EXERCISE - Begin at the line containing "# hour 4.7: chamber" in the entries below and end at the line containing "# hour 63.4: chamber"; transcribe that range exactly and nothing outside it.

RECORD EXCERPTS -
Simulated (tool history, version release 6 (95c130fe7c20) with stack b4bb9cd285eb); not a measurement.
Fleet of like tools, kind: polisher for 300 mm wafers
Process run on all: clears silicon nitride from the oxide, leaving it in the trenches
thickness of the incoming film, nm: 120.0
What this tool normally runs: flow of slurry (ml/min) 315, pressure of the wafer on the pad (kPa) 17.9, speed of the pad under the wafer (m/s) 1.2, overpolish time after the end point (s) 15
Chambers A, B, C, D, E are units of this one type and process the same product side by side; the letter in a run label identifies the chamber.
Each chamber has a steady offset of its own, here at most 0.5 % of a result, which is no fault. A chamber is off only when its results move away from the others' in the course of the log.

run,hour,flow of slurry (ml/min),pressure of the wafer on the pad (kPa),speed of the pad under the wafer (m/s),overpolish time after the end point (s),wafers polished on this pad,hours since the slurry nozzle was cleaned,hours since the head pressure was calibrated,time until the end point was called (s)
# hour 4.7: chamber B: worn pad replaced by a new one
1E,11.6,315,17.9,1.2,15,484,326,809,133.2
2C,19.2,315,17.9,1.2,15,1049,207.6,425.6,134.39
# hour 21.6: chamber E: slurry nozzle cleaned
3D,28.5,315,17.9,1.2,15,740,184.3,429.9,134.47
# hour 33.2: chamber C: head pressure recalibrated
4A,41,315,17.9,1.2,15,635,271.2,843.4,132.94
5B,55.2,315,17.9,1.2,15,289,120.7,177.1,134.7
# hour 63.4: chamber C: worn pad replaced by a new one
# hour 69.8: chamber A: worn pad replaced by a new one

REPLY -
# hour 4.7: chamber B: worn pad replaced by a new one
1E,11.6,315,17.9,1.2,15,484,326,809,133.2
2C,19.2,315,17.9,1.2,15,1049,207.6,425.6,134.39
# hour 21.6: chamber E: slurry nozzle cleaned
3D,28.5,315,17.9,1.2,15,740,184.3,429.9,134.47
# hour 33.2: chamber C: head pressure recalibrated
4A,41,315,17.9,1.2,15,635,271.2,843.4,132.94
5B,55.2,315,17.9,1.2,15,289,120.7,177.1,134.7
# hour 63.4: chamber C: worn pad replaced by a new one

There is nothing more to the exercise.